→ Brief
The data below must be repeated exactly. Leave nothing out.

→ Supplied entries
----------

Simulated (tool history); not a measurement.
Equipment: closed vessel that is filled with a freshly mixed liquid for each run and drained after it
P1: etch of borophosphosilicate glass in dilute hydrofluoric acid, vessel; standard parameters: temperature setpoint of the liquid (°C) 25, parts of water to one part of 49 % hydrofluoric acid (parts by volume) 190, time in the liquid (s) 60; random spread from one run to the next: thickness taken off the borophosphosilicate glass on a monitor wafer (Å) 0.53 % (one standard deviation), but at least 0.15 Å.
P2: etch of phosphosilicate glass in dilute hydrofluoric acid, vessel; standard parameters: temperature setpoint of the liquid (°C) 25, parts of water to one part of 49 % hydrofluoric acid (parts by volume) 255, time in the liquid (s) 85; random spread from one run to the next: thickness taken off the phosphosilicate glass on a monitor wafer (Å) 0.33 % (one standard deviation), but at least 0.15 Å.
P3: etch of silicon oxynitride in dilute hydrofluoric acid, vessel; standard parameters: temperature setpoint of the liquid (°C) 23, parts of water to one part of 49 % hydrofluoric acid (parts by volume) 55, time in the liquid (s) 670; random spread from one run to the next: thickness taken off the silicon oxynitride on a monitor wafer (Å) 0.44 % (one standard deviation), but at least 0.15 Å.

----------

→ Your solution
Simulated (tool history); not a measurement.
Equipment: closed vessel that is filled with a freshly mixed liquid for each run and drained after it
P1: etch of borophosphosilicate glass in dilute hydrofluoric acid, vessel; standard parameters: temperature setpoint of the liquid (°C) 25, parts of water to one part of 49 % hydrofluoric acid (parts by volume) 190, time in the liquid (s) 60; random spread from one run to the next: thickness taken off the borophosphosilicate glass on a monitor wafer (Å) 0.53 % (one standard deviation), but at least 0.15 Å.
P2: etch of phosphosilicate glass in dilute hydrofluoric acid, vessel; standard parameters: temperature setpoint of the liquid (°C) 25, parts of water to one part of 49 % hydrofluoric acid (parts by volume) 255, time in the liquid (s) 85; random spread from one run to the next: thickness taken off the phosphosilicate glass on a monitor wafer (Å) 0.33 % (one standard deviation), but at least 0.15 Å.
P3: etch of silicon oxynitride in dilute hydrofluoric acid, vessel; standard parameters: temperature setpoint of the liquid (°C) 23, parts of water to one part of 49 % hydrofluoric acid (parts by volume) 55, time in the liquid (s) 670; random spread from one run to the next: thickness taken off the silicon oxynitride on a monitor wafer (Å) 0.44 % (one standard deviation), but at least 0.15 Å.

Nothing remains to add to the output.